Work item
Would you please output, word for word, the span of the listing below that opens on the line containing "- z 55 to 50" and closes on the line containing "empty | 145 SiO2"? Include both ends and nothing more.

[[ Stored data, beginning ]]

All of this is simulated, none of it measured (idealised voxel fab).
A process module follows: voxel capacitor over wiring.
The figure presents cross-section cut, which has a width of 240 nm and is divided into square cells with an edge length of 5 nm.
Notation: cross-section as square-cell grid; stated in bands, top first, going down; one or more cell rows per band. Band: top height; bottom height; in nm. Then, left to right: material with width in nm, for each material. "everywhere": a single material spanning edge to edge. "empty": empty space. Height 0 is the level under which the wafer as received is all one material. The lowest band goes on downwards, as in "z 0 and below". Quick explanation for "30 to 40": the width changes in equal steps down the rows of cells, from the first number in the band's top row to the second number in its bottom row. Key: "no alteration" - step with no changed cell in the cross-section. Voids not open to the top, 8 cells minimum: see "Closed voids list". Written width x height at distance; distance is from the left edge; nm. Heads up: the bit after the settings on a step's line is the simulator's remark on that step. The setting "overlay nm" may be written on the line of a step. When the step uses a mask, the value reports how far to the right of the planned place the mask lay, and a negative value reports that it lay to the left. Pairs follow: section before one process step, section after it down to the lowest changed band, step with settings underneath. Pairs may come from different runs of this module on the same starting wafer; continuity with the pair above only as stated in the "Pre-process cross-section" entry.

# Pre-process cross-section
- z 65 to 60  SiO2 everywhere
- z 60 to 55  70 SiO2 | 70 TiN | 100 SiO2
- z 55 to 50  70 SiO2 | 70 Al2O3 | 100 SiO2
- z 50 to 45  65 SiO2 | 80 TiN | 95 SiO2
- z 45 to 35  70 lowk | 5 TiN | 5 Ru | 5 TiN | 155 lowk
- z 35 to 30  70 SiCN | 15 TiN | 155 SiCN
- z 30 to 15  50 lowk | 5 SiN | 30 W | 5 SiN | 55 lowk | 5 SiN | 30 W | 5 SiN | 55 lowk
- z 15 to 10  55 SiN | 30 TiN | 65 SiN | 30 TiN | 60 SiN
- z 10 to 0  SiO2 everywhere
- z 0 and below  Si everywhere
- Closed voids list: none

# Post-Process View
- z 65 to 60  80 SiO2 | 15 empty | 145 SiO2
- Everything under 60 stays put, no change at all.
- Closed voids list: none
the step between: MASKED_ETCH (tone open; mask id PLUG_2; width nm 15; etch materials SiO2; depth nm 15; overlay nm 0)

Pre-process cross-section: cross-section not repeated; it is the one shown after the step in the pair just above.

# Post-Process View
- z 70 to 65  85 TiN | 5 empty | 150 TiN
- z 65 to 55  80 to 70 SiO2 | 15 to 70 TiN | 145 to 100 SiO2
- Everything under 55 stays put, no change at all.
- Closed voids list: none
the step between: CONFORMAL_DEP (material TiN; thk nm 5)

[[ Stored data, end ]]

Task solution
- z 55 to 50  70 SiO2 | 70 Al2O3 | 100 SiO2
- z 50 to 45  65 SiO2 | 80 TiN | 95 SiO2
- z 45 to 35  70 lowk | 5 TiN | 5 Ru | 5 TiN | 155 lowk
- z 35 to 30  70 SiCN | 15 TiN | 155 SiCN
- z 30 to 15  50 lowk | 5 SiN | 30 W | 5 SiN | 55 lowk | 5 SiN | 30 W | 5 SiN | 55 lowk
- z 15 to 10  55 SiN | 30 TiN | 65 SiN | 30 TiN | 60 SiN
- z 10 to 0  SiO2 everywhere
- z 0 and below  Si everywhere
- Closed voids list: none

# Post-Process View
- z 65 to 60  80 SiO2 | 15 empty | 145 SiO2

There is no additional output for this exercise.